• • • • •

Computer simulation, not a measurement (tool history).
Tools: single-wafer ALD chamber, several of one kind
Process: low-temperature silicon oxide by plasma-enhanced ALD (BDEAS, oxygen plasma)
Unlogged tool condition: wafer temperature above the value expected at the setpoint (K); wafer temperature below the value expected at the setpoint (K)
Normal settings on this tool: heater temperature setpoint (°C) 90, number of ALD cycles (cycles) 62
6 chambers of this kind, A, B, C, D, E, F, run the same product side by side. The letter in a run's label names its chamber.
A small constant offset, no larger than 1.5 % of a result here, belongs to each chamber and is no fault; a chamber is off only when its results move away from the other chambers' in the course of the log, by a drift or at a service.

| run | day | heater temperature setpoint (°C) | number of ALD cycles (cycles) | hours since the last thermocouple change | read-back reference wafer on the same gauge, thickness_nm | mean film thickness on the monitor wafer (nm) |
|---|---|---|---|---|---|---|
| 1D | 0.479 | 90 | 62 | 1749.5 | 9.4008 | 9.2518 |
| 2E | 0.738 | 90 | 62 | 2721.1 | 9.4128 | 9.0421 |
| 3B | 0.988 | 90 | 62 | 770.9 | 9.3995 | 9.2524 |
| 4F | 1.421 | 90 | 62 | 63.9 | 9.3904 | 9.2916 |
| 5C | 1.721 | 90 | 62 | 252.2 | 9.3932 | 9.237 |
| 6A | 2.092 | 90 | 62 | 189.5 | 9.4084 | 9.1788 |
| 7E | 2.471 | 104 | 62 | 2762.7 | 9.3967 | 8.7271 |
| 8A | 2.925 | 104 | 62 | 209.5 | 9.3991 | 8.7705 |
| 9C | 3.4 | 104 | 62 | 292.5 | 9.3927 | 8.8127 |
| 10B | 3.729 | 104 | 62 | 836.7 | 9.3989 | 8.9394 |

• • • • •

**ACTION ITEM:** Begin at the top of the listing above and set down each line exactly. Stop after the line that contains "6 chambers of".

**RESULT:**
Computer simulation, not a measurement (tool history).
Tools: single-wafer ALD chamber, several of one kind
Process: low-temperature silicon oxide by plasma-enhanced ALD (BDEAS, oxygen plasma)
Unlogged tool condition: wafer temperature above the value expected at the setpoint (K); wafer temperature below the value expected at the setpoint (K)
Normal settings on this tool: heater temperature setpoint (°C) 90, number of ALD cycles (cycles) 62
6 chambers of this kind, A, B, C, D, E, F, run the same product side by side. The letter in a run's label names its chamber.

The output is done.